[Assignment]
An identical copy of the records below is the expected result.

[Information given]
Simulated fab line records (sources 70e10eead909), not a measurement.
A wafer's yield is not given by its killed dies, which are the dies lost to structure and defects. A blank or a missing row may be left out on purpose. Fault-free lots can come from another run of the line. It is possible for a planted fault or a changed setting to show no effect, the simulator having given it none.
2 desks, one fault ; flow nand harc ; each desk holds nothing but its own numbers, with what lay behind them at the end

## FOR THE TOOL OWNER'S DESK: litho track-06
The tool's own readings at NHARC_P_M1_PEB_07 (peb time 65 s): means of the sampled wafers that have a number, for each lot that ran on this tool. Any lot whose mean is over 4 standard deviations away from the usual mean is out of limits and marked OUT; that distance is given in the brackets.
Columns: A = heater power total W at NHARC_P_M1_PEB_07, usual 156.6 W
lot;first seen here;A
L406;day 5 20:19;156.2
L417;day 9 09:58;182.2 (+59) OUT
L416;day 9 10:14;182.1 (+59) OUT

[Problem solution]
Simulated fab line records (sources 70e10eead909), not a measurement.
A wafer's yield is not given by its killed dies, which are the dies lost to structure and defects. A blank or a missing row may be left out on purpose. Fault-free lots can come from another run of the line. It is possible for a planted fault or a changed setting to show no effect, the simulator having given it none.
2 desks, one fault ; flow nand harc ; each desk holds nothing but its own numbers, with what lay behind them at the end

## FOR THE TOOL OWNER'S DESK: litho track-06
The tool's own readings at NHARC_P_M1_PEB_07 (peb time 65 s): means of the sampled wafers that have a number, for each lot that ran on this tool. Any lot whose mean is over 4 standard deviations away from the usual mean is out of limits and marked OUT; that distance is given in the brackets.
Columns: A = heater power total W at NHARC_P_M1_PEB_07, usual 156.6 W
lot;first seen here;A
L406;day 5 20:19;156.2
L417;day 9 09:58;182.2 (+59) OUT
L416;day 9 10:14;182.1 (+59) OUT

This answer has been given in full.